*Supplied data*
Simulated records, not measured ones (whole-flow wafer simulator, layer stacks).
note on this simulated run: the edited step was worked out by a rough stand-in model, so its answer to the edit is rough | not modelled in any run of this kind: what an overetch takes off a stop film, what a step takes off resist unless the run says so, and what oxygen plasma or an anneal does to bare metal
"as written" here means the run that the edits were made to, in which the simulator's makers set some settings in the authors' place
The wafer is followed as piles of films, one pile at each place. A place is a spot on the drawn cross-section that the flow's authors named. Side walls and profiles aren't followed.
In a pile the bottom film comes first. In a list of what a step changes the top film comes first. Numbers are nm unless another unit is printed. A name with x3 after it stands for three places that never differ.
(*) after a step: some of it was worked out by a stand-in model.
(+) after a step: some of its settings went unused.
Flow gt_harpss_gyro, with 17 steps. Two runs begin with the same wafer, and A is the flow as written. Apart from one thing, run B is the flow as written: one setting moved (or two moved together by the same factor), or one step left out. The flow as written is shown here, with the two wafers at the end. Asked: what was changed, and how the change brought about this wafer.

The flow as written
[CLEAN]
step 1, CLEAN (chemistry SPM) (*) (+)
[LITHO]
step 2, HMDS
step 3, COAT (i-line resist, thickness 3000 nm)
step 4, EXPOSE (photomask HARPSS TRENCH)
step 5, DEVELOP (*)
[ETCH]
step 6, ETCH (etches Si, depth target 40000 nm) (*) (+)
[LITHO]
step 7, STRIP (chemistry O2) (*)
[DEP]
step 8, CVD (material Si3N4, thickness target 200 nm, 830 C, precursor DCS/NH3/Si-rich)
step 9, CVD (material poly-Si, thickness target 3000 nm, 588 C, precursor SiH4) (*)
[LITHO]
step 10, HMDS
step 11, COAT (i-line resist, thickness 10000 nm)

*Action item*
Retype, exactly and in full, the lines above from the one containing "(*) after a" through the one containing "step 8, CVD".

*Task response*
(*) after a step: some of it was worked out by a stand-in model.
(+) after a step: some of its settings went unused.
Flow gt_harpss_gyro, with 17 steps. Two runs begin with the same wafer, and A is the flow as written. Apart from one thing, run B is the flow as written: one setting moved (or two moved together by the same factor), or one step left out. The flow as written is shown here, with the two wafers at the end. Asked: what was changed, and how the change brought about this wafer.

The flow as written
[CLEAN]
step 1, CLEAN (chemistry SPM) (*) (+)
[LITHO]
step 2, HMDS
step 3, COAT (i-line resist, thickness 3000 nm)
step 4, EXPOSE (photomask HARPSS TRENCH)
step 5, DEVELOP (*)
[ETCH]
step 6, ETCH (etches Si, depth target 40000 nm) (*) (+)
[LITHO]
step 7, STRIP (chemistry O2) (*)
[DEP]
step 8, CVD (material Si3N4, thickness target 200 nm, 830 C, precursor DCS/NH3/Si-rich)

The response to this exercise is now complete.